Provided information:
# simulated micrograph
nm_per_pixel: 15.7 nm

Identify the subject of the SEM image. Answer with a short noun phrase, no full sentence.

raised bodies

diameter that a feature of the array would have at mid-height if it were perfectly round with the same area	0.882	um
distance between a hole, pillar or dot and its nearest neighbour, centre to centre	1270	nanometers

Required action: Retype word for word everything in the listing above from the line that holds "nm_per_pixel: 15.7 nm" down to the line that holds "diameter that a". Keep both end lines and leave out the rest.

Exercise solution:
nm_per_pixel: 15.7 nm

Identify the subject of the SEM image. Answer with a short noun phrase, no full sentence.

raised bodies

diameter that a feature of the array would have at mid-height if it were perfectly round with the same area	0.882	um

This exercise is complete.